§ Requirement
Extract exactly those lines that lie between the start of the material and the line with "How to read", including both boundary lines and no others.

§ Source data
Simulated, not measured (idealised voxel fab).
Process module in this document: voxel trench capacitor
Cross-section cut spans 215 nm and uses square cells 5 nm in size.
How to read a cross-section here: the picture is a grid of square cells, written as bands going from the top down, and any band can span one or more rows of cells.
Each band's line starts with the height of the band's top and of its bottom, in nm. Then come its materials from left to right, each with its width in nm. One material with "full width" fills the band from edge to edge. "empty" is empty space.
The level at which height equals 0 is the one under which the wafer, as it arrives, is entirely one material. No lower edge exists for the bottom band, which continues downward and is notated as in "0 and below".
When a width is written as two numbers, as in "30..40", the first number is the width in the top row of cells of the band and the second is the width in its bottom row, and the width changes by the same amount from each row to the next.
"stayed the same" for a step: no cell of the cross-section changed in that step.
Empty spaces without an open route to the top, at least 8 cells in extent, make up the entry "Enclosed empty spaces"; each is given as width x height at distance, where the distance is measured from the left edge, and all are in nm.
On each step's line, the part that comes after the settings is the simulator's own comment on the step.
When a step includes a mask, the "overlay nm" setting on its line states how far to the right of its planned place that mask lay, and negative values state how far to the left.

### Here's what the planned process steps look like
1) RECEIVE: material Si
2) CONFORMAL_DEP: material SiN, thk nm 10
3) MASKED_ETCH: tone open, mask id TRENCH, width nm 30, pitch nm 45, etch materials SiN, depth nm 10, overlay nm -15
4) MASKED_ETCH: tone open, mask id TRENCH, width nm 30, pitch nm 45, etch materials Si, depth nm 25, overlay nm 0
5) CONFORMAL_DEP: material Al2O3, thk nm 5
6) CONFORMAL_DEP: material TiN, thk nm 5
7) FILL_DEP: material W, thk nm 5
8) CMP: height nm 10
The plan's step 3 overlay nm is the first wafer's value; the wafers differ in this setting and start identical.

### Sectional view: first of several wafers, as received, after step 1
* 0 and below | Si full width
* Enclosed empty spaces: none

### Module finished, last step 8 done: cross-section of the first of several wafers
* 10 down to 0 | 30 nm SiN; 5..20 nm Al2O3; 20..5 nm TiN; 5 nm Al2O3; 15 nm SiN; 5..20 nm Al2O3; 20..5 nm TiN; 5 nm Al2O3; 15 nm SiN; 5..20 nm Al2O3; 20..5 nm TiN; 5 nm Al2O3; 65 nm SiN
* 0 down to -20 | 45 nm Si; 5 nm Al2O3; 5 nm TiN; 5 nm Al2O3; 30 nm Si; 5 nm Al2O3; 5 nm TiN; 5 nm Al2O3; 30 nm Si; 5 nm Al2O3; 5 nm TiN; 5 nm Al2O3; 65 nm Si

§ Result
Simulated, not measured (idealised voxel fab).
Process module in this document: voxel trench capacitor
Cross-section cut spans 215 nm and uses square cells 5 nm in size.
How to read a cross-section here: the picture is a grid of square cells, written as bands going from the top down, and any band can span one or more rows of cells.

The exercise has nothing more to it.